Data for analysis:
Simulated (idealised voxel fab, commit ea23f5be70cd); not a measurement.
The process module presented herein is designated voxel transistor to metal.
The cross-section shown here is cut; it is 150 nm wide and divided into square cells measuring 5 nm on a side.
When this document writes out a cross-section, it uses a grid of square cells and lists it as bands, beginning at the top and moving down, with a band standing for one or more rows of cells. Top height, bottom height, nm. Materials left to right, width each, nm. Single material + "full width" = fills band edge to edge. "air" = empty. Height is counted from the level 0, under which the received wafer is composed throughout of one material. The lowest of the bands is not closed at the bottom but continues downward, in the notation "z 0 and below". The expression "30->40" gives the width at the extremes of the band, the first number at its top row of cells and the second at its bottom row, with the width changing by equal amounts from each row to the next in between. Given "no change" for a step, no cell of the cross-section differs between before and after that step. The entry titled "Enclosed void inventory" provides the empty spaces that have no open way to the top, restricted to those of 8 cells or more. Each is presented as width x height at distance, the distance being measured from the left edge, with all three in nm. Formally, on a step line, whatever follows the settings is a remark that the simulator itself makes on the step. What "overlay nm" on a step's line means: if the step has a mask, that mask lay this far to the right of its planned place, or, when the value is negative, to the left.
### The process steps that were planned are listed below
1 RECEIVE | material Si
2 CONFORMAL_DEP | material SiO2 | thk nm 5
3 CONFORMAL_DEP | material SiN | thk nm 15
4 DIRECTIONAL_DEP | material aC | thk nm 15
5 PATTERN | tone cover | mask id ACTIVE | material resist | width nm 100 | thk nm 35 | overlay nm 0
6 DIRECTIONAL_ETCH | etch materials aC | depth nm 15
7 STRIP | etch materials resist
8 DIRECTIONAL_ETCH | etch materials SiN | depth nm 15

Required action:
Copy the records exactly, keeping every word in place.

Result:
Simulated (idealised voxel fab, commit ea23f5be70cd); not a measurement.
The process module presented herein is designated voxel transistor to metal.
The cross-section shown here is cut; it is 150 nm wide and divided into square cells measuring 5 nm on a side.
When this document writes out a cross-section, it uses a grid of square cells and lists it as bands, beginning at the top and moving down, with a band standing for one or more rows of cells. Top height, bottom height, nm. Materials left to right, width each, nm. Single material + "full width" = fills band edge to edge. "air" = empty. Height is counted from the level 0, under which the received wafer is composed throughout of one material. The lowest of the bands is not closed at the bottom but continues downward, in the notation "z 0 and below". The expression "30->40" gives the width at the extremes of the band, the first number at its top row of cells and the second at its bottom row, with the width changing by equal amounts from each row to the next in between. Given "no change" for a step, no cell of the cross-section differs between before and after that step. The entry titled "Enclosed void inventory" provides the empty spaces that have no open way to the top, restricted to those of 8 cells or more. Each is presented as width x height at distance, the distance being measured from the left edge, with all three in nm. Formally, on a step line, whatever follows the settings is a remark that the simulator itself makes on the step. What "overlay nm" on a step's line means: if the step has a mask, that mask lay this far to the right of its planned place, or, when the value is negative, to the left.
### The process steps that were planned are listed below
1 RECEIVE | material Si
2 CONFORMAL_DEP | material SiO2 | thk nm 5
3 CONFORMAL_DEP | material SiN | thk nm 15
4 DIRECTIONAL_DEP | material aC | thk nm 15
5 PATTERN | tone cover | mask id ACTIVE | material resist | width nm 100 | thk nm 35 | overlay nm 0
6 DIRECTIONAL_ETCH | etch materials aC | depth nm 15
7 STRIP | etch materials resist
8 DIRECTIONAL_ETCH | etch materials SiN | depth nm 15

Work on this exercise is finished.